## Data:
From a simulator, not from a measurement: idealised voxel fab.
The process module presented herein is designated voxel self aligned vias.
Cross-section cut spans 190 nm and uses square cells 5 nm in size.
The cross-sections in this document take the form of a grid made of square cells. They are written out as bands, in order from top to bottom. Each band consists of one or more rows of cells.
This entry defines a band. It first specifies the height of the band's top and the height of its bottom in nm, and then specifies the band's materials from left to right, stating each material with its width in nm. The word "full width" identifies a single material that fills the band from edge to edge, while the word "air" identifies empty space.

## Exercise:
Print out the entire listing. Keep every line exact.

## Reply:
From a simulator, not from a measurement: idealised voxel fab.
The process module presented herein is designated voxel self aligned vias.
Cross-section cut spans 190 nm and uses square cells 5 nm in size.
The cross-sections in this document take the form of a grid made of square cells. They are written out as bands, in order from top to bottom. Each band consists of one or more rows of cells.
This entry defines a band. It first specifies the height of the band's top and the height of its bottom in nm, and then specifies the band's materials from left to right, stating each material with its width in nm. The word "full width" identifies a single material that fills the band from edge to edge, while the word "air" identifies empty space.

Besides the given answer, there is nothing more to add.